Give every line of the records exactly, please, from the first up to and including the one containing "wafer=L077.4; tool, chamber".

Start of Block

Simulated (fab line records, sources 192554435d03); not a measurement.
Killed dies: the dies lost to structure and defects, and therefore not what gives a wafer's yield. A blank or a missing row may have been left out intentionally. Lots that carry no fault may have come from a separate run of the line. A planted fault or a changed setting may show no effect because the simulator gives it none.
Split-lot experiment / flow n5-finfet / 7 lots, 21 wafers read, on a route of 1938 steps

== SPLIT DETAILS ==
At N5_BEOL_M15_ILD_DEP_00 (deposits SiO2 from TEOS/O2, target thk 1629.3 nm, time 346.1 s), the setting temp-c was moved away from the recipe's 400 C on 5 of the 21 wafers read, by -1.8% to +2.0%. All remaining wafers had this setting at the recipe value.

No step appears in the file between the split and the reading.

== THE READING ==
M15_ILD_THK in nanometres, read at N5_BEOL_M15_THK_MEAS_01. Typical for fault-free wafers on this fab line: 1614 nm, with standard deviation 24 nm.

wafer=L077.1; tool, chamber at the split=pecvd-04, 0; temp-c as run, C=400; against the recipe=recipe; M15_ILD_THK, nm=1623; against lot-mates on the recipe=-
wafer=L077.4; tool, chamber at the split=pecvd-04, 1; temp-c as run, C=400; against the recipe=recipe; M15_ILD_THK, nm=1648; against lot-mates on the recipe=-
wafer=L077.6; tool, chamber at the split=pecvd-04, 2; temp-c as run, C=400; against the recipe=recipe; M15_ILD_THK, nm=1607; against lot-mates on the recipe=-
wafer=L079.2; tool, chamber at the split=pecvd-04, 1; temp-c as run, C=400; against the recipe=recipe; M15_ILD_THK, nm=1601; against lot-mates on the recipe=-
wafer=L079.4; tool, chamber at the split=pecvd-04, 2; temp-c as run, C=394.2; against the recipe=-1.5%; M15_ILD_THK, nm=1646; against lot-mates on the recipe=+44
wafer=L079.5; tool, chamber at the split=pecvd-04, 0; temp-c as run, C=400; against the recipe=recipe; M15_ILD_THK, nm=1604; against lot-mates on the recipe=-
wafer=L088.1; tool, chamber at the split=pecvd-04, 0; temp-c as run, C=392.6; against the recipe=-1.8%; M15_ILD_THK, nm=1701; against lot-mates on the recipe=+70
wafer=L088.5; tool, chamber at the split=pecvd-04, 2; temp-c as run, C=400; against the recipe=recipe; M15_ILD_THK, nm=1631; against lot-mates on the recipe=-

End of Block

[WRITTEN RESPONSE]
Simulated (fab line records, sources 192554435d03); not a measurement.
Killed dies: the dies lost to structure and defects, and therefore not what gives a wafer's yield. A blank or a missing row may have been left out intentionally. Lots that carry no fault may have come from a separate run of the line. A planted fault or a changed setting may show no effect because the simulator gives it none.
Split-lot experiment / flow n5-finfet / 7 lots, 21 wafers read, on a route of 1938 steps

== SPLIT DETAILS ==
At N5_BEOL_M15_ILD_DEP_00 (deposits SiO2 from TEOS/O2, target thk 1629.3 nm, time 346.1 s), the setting temp-c was moved away from the recipe's 400 C on 5 of the 21 wafers read, by -1.8% to +2.0%. All remaining wafers had this setting at the recipe value.

No step appears in the file between the split and the reading.

== THE READING ==
M15_ILD_THK in nanometres, read at N5_BEOL_M15_THK_MEAS_01. Typical for fault-free wafers on this fab line: 1614 nm, with standard deviation 24 nm.

wafer=L077.1; tool, chamber at the split=pecvd-04, 0; temp-c as run, C=400; against the recipe=recipe; M15_ILD_THK, nm=1623; against lot-mates on the recipe=-
wafer=L077.4; tool, chamber at the split=pecvd-04, 1; temp-c as run, C=400; against the recipe=recipe; M15_ILD_THK, nm=1648; against lot-mates on the recipe=-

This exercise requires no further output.